EXTRACTED RECORDS:
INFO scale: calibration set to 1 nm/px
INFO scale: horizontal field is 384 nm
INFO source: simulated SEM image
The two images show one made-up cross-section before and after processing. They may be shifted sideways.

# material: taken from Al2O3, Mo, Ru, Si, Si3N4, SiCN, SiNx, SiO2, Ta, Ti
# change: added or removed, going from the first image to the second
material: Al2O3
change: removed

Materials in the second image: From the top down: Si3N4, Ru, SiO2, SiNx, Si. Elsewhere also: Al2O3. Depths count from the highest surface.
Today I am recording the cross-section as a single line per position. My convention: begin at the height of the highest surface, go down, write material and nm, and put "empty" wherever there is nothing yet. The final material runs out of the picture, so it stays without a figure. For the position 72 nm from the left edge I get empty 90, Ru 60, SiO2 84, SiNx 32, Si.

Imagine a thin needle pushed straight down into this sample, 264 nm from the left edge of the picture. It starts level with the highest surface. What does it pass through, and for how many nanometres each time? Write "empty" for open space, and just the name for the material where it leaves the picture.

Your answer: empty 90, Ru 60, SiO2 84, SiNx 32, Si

ASSIGNMENT: In your answer, reproduce every entry exactly as it was written.

RESULT:
INFO scale: calibration set to 1 nm/px
INFO scale: horizontal field is 384 nm
INFO source: simulated SEM image
The two images show one made-up cross-section before and after processing. They may be shifted sideways.

# material: taken from Al2O3, Mo, Ru, Si, Si3N4, SiCN, SiNx, SiO2, Ta, Ti
# change: added or removed, going from the first image to the second
material: Al2O3
change: removed

Materials in the second image: From the top down: Si3N4, Ru, SiO2, SiNx, Si. Elsewhere also: Al2O3. Depths count from the highest surface.
Today I am recording the cross-section as a single line per position. My convention: begin at the height of the highest surface, go down, write material and nm, and put "empty" wherever there is nothing yet. The final material runs out of the picture, so it stays without a figure. For the position 72 nm from the left edge I get empty 90, Ru 60, SiO2 84, SiNx 32, Si.

Imagine a thin needle pushed straight down into this sample, 264 nm from the left edge of the picture. It starts level with the highest surface. What does it pass through, and for how many nanometres each time? Write "empty" for open space, and just the name for the material where it leaves the picture.

Your answer: empty 90, Ru 60, SiO2 84, SiNx 32, Si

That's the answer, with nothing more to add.